### EXERCISE:
Only the lines from the top of the data through the line containing "Sound: wafers L224.1, L224.2, L224.6." should be duplicated, exactly as they appear.

### DATA LISTING:
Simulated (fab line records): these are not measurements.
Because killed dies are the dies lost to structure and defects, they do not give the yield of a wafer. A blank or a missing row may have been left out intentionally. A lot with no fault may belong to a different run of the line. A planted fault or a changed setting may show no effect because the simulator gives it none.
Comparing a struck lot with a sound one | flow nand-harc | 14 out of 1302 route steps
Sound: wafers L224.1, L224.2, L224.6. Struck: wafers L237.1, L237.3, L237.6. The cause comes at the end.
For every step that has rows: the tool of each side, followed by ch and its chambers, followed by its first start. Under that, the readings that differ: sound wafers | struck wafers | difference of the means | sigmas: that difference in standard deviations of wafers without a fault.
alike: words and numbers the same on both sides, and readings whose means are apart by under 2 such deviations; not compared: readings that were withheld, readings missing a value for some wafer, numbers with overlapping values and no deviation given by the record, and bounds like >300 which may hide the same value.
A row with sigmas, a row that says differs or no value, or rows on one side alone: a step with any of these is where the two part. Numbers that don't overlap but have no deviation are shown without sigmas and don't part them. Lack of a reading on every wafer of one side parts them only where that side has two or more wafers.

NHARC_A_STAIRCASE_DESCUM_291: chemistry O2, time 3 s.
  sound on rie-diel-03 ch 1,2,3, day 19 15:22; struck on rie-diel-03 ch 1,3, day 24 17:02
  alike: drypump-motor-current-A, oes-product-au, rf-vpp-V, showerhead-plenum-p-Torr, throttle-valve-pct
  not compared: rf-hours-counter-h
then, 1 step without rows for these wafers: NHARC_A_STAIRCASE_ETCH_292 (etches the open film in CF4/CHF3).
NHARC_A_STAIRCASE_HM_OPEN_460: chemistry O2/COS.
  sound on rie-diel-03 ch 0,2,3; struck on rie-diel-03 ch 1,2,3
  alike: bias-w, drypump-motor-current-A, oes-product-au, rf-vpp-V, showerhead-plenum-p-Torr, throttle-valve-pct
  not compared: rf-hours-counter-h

### EXPECTED ANSWER:
Simulated (fab line records): these are not measurements.
Because killed dies are the dies lost to structure and defects, they do not give the yield of a wafer. A blank or a missing row may have been left out intentionally. A lot with no fault may belong to a different run of the line. A planted fault or a changed setting may show no effect because the simulator gives it none.
Comparing a struck lot with a sound one | flow nand-harc | 14 out of 1302 route steps
Sound: wafers L224.1, L224.2, L224.6. Struck: wafers L237.1, L237.3, L237.6. The cause comes at the end.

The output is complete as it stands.